* **AVAILABLE DATA**:

┄┄┄┄┄┄┄┄┄┄

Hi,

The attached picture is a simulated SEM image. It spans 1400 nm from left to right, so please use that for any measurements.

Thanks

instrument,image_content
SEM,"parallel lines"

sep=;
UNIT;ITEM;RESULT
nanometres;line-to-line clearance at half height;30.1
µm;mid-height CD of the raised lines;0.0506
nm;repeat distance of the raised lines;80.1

┄┄┄┄┄┄┄┄┄┄

* **WORK TASK**: Repeat the data. Keep every word the same.

* **EXERCISE RESPONSE**:
Hi,

The attached picture is a simulated SEM image. It spans 1400 nm from left to right, so please use that for any measurements.

Thanks

instrument,image_content
SEM,"parallel lines"

sep=;
UNIT;ITEM;RESULT
nanometres;line-to-line clearance at half height;30.1
µm;mid-height CD of the raised lines;0.0506
nm;repeat distance of the raised lines;80.1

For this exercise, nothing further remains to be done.